** Assigned task **
The answer must consist of the records below, repeated exactly.

** Data **
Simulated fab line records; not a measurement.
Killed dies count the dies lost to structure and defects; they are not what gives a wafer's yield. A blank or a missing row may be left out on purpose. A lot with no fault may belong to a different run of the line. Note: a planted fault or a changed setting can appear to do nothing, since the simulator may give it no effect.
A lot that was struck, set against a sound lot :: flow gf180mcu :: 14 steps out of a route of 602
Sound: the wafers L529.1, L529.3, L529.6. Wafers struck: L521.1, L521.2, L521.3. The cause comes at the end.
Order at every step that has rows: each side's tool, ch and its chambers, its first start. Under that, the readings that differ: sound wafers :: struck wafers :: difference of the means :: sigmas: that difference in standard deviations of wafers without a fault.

** Solution **
Simulated fab line records; not a measurement.
Killed dies count the dies lost to structure and defects; they are not what gives a wafer's yield. A blank or a missing row may be left out on purpose. A lot with no fault may belong to a different run of the line. Note: a planted fault or a changed setting can appear to do nothing, since the simulator may give it no effect.
A lot that was struck, set against a sound lot :: flow gf180mcu :: 14 steps out of a route of 602
Sound: the wafers L529.1, L529.3, L529.6. Wafers struck: L521.1, L521.2, L521.3. The cause comes at the end.
Order at every step that has rows: each side's tool, ch and its chambers, its first start. Under that, the readings that differ: sound wafers :: struck wafers :: difference of the means :: sigmas: that difference in standard deviations of wafers without a fault.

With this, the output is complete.